Brief »
Output, without alteration, the first line of the entries and each line after it, stopping with the line that contains "The record holds".

Records shown »
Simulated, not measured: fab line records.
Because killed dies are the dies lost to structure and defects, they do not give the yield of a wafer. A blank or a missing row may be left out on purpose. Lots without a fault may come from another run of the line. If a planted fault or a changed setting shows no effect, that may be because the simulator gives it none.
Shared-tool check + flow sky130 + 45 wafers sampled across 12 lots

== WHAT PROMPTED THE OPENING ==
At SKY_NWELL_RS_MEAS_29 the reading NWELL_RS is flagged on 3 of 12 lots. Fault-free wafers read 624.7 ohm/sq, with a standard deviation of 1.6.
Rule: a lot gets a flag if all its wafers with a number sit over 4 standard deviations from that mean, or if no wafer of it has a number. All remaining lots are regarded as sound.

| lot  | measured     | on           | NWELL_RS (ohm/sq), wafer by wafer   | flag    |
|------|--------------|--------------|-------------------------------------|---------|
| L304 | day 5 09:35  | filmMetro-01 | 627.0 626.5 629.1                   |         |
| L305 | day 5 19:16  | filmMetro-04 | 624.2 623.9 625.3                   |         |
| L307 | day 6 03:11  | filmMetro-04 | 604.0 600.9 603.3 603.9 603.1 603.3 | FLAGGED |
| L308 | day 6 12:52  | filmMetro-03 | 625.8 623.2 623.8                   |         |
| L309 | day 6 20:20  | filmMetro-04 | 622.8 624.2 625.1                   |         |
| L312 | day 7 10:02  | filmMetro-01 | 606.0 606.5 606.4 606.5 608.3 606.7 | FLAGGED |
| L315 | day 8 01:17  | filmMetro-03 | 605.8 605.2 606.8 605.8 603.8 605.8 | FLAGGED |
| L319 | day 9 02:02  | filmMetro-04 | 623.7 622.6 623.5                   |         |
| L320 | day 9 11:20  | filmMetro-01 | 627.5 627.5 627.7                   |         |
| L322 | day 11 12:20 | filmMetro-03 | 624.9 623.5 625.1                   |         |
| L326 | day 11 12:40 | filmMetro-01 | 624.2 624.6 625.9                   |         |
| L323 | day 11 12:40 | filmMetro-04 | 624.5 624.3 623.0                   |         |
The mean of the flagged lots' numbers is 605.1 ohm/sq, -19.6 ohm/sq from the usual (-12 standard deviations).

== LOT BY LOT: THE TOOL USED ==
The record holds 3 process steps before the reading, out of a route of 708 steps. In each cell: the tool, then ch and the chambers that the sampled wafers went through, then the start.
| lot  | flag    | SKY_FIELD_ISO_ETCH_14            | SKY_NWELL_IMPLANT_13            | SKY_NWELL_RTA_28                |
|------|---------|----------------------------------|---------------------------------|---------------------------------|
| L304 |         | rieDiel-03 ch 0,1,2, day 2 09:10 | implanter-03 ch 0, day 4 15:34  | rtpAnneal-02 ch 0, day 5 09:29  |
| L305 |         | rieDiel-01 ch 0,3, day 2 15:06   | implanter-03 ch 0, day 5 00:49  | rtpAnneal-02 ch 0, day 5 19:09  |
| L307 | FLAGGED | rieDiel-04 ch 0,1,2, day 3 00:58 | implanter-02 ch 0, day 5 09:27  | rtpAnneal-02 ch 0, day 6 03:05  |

Written response »
Simulated, not measured: fab line records.
Because killed dies are the dies lost to structure and defects, they do not give the yield of a wafer. A blank or a missing row may be left out on purpose. Lots without a fault may come from another run of the line. If a planted fault or a changed setting shows no effect, that may be because the simulator gives it none.
Shared-tool check + flow sky130 + 45 wafers sampled across 12 lots

== WHAT PROMPTED THE OPENING ==
At SKY_NWELL_RS_MEAS_29 the reading NWELL_RS is flagged on 3 of 12 lots. Fault-free wafers read 624.7 ohm/sq, with a standard deviation of 1.6.
Rule: a lot gets a flag if all its wafers with a number sit over 4 standard deviations from that mean, or if no wafer of it has a number. All remaining lots are regarded as sound.

| lot  | measured     | on           | NWELL_RS (ohm/sq), wafer by wafer   | flag    |
|------|--------------|--------------|-------------------------------------|---------|
| L304 | day 5 09:35  | filmMetro-01 | 627.0 626.5 629.1                   |         |
| L305 | day 5 19:16  | filmMetro-04 | 624.2 623.9 625.3                   |         |
| L307 | day 6 03:11  | filmMetro-04 | 604.0 600.9 603.3 603.9 603.1 603.3 | FLAGGED |
| L308 | day 6 12:52  | filmMetro-03 | 625.8 623.2 623.8                   |         |
| L309 | day 6 20:20  | filmMetro-04 | 622.8 624.2 625.1                   |         |
| L312 | day 7 10:02  | filmMetro-01 | 606.0 606.5 606.4 606.5 608.3 606.7 | FLAGGED |
| L315 | day 8 01:17  | filmMetro-03 | 605.8 605.2 606.8 605.8 603.8 605.8 | FLAGGED |
| L319 | day 9 02:02  | filmMetro-04 | 623.7 622.6 623.5                   |         |
| L320 | day 9 11:20  | filmMetro-01 | 627.5 627.5 627.7                   |         |
| L322 | day 11 12:20 | filmMetro-03 | 624.9 623.5 625.1                   |         |
| L326 | day 11 12:40 | filmMetro-01 | 624.2 624.6 625.9                   |         |
| L323 | day 11 12:40 | filmMetro-04 | 624.5 624.3 623.0                   |         |
The mean of the flagged lots' numbers is 605.1 ohm/sq, -19.6 ohm/sq from the usual (-12 standard deviations).

== LOT BY LOT: THE TOOL USED ==
The record holds 3 process steps before the reading, out of a route of 708 steps. In each cell: the tool, then ch and the chambers that the sampled wafers went through, then the start.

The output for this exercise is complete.